* * * * * * * * *

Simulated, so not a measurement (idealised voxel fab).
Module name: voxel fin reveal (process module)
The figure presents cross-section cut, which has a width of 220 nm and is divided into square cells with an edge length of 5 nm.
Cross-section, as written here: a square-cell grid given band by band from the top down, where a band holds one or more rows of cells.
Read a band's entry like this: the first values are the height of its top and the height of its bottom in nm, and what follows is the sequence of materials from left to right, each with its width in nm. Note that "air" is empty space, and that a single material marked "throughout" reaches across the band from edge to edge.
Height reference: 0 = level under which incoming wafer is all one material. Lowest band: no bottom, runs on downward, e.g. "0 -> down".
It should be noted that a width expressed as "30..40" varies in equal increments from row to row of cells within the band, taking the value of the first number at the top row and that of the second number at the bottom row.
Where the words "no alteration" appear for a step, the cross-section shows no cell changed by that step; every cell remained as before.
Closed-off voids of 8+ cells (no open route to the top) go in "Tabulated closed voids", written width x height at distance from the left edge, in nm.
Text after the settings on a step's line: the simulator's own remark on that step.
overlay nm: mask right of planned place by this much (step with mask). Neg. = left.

* * * * * * * * *

ASSIGNED TASK
Line by line, give the material above again exactly.

RESPONSE AREA
Simulated, so not a measurement (idealised voxel fab).
Module name: voxel fin reveal (process module)
The figure presents cross-section cut, which has a width of 220 nm and is divided into square cells with an edge length of 5 nm.
Cross-section, as written here: a square-cell grid given band by band from the top down, where a band holds one or more rows of cells.
Read a band's entry like this: the first values are the height of its top and the height of its bottom in nm, and what follows is the sequence of materials from left to right, each with its width in nm. Note that "air" is empty space, and that a single material marked "throughout" reaches across the band from edge to edge.
Height reference: 0 = level under which incoming wafer is all one material. Lowest band: no bottom, runs on downward, e.g. "0 -> down".
It should be noted that a width expressed as "30..40" varies in equal increments from row to row of cells within the band, taking the value of the first number at the top row and that of the second number at the bottom row.
Where the words "no alteration" appear for a step, the cross-section shows no cell changed by that step; every cell remained as before.
Closed-off voids of 8+ cells (no open route to the top) go in "Tabulated closed voids", written width x height at distance from the left edge, in nm.
Text after the settings on a step's line: the simulator's own remark on that step.
overlay nm: mask right of planned place by this much (step with mask). Neg. = left.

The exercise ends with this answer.